**PROVIDED RECORDS**
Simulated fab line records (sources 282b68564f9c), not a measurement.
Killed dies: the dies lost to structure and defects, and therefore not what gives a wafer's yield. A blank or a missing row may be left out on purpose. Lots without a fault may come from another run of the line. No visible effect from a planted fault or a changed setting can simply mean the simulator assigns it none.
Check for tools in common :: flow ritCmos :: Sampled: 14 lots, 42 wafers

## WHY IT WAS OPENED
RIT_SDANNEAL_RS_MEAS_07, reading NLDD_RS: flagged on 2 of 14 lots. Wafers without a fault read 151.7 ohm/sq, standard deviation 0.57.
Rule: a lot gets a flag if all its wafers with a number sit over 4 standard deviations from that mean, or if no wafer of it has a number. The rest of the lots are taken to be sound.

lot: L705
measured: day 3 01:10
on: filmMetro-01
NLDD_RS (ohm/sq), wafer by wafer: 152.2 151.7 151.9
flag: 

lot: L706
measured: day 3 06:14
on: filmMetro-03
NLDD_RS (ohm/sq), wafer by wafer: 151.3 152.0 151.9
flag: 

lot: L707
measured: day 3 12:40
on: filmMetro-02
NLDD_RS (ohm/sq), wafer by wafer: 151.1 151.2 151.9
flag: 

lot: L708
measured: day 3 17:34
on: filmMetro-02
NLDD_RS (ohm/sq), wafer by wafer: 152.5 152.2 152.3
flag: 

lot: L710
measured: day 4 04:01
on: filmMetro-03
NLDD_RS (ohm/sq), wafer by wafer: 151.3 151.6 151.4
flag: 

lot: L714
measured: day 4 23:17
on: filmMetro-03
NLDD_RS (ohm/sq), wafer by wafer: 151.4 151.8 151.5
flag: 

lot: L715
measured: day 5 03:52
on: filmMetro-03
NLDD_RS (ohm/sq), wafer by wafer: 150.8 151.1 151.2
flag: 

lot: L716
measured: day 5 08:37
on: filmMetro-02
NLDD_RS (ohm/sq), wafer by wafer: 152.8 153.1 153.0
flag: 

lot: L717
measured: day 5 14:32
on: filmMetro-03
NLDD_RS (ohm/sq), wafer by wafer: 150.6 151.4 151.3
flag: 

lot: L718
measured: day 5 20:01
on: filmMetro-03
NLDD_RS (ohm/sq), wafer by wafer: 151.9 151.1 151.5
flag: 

**EXERCISE**
Using the data above, repeat exactly the lines that begin at the line with "NLDD_RS (ohm/sq), wafer by wafer: 151.1" and end at the line with "NLDD_RS (ohm/sq), wafer by wafer: 150.6", both ends included.

**WRITTEN ANSWER**
NLDD_RS (ohm/sq), wafer by wafer: 151.1 151.2 151.9
flag: 

lot: L708
measured: day 3 17:34
on: filmMetro-02
NLDD_RS (ohm/sq), wafer by wafer: 152.5 152.2 152.3
flag: 

lot: L710
measured: day 4 04:01
on: filmMetro-03
NLDD_RS (ohm/sq), wafer by wafer: 151.3 151.6 151.4
flag: 

lot: L714
measured: day 4 23:17
on: filmMetro-03
NLDD_RS (ohm/sq), wafer by wafer: 151.4 151.8 151.5
flag: 

lot: L715
measured: day 5 03:52
on: filmMetro-03
NLDD_RS (ohm/sq), wafer by wafer: 150.8 151.1 151.2
flag: 

lot: L716
measured: day 5 08:37
on: filmMetro-02
NLDD_RS (ohm/sq), wafer by wafer: 152.8 153.1 153.0
flag: 

lot: L717
measured: day 5 14:32
on: filmMetro-03
NLDD_RS (ohm/sq), wafer by wafer: 150.6 151.4 151.3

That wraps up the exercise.